▽

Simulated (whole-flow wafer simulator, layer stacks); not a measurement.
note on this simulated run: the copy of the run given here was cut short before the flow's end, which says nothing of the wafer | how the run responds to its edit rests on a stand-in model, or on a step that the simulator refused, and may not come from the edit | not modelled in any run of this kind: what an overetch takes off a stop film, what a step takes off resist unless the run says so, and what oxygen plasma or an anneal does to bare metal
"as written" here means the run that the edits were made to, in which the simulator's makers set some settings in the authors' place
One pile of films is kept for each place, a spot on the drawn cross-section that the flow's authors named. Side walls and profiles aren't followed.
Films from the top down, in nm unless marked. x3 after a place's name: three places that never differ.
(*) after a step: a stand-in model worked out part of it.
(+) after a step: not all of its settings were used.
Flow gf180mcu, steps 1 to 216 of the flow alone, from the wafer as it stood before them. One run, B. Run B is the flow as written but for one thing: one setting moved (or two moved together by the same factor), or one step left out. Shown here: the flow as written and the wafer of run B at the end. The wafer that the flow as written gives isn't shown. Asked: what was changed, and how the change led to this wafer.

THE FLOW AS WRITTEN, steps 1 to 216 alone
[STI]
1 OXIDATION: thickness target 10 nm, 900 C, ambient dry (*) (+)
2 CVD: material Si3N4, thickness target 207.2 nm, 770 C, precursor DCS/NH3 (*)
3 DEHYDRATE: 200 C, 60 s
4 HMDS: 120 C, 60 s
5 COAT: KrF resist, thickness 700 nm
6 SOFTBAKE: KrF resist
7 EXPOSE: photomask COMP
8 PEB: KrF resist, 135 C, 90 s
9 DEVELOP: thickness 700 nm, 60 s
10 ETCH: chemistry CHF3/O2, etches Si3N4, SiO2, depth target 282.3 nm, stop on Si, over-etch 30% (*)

△

_Work task_.
Make an exact copy of all the lines above.

_Written response_.
Simulated (whole-flow wafer simulator, layer stacks); not a measurement.
note on this simulated run: the copy of the run given here was cut short before the flow's end, which says nothing of the wafer | how the run responds to its edit rests on a stand-in model, or on a step that the simulator refused, and may not come from the edit | not modelled in any run of this kind: what an overetch takes off a stop film, what a step takes off resist unless the run says so, and what oxygen plasma or an anneal does to bare metal
"as written" here means the run that the edits were made to, in which the simulator's makers set some settings in the authors' place
One pile of films is kept for each place, a spot on the drawn cross-section that the flow's authors named. Side walls and profiles aren't followed.
Films from the top down, in nm unless marked. x3 after a place's name: three places that never differ.
(*) after a step: a stand-in model worked out part of it.
(+) after a step: not all of its settings were used.
Flow gf180mcu, steps 1 to 216 of the flow alone, from the wafer as it stood before them. One run, B. Run B is the flow as written but for one thing: one setting moved (or two moved together by the same factor), or one step left out. Shown here: the flow as written and the wafer of run B at the end. The wafer that the flow as written gives isn't shown. Asked: what was changed, and how the change led to this wafer.

THE FLOW AS WRITTEN, steps 1 to 216 alone
[STI]
1 OXIDATION: thickness target 10 nm, 900 C, ambient dry (*) (+)
2 CVD: material Si3N4, thickness target 207.2 nm, 770 C, precursor DCS/NH3 (*)
3 DEHYDRATE: 200 C, 60 s
4 HMDS: 120 C, 60 s
5 COAT: KrF resist, thickness 700 nm
6 SOFTBAKE: KrF resist
7 EXPOSE: photomask COMP
8 PEB: KrF resist, 135 C, 90 s
9 DEVELOP: thickness 700 nm, 60 s
10 ETCH: chemistry CHF3/O2, etches Si3N4, SiO2, depth target 282.3 nm, stop on Si, over-etch 30% (*)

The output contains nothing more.